DATASET —
== Segment start ==

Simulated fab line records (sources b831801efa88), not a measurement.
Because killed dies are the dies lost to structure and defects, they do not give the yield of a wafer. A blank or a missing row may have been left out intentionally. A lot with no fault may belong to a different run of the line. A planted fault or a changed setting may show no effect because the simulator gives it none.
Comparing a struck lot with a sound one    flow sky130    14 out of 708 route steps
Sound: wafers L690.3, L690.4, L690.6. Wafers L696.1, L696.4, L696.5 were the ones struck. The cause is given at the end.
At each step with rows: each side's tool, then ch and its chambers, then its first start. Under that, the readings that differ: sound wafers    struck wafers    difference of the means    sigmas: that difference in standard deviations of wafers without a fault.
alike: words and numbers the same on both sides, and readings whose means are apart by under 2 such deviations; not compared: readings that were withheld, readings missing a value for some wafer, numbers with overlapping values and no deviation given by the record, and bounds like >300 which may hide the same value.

== Segment end ==

TASK ITEM —
Top to bottom, set down the whole listing exactly.

EXERCISE SOLUTION —
Simulated fab line records (sources b831801efa88), not a measurement.
Because killed dies are the dies lost to structure and defects, they do not give the yield of a wafer. A blank or a missing row may have been left out intentionally. A lot with no fault may belong to a different run of the line. A planted fault or a changed setting may show no effect because the simulator gives it none.
Comparing a struck lot with a sound one    flow sky130    14 out of 708 route steps
Sound: wafers L690.3, L690.4, L690.6. Wafers L696.1, L696.4, L696.5 were the ones struck. The cause is given at the end.
At each step with rows: each side's tool, then ch and its chambers, then its first start. Under that, the readings that differ: sound wafers    struck wafers    difference of the means    sigmas: that difference in standard deviations of wafers without a fault.
alike: words and numbers the same on both sides, and readings whose means are apart by under 2 such deviations; not compared: readings that were withheld, readings missing a value for some wafer, numbers with overlapping values and no deviation given by the record, and bounds like >300 which may hide the same value.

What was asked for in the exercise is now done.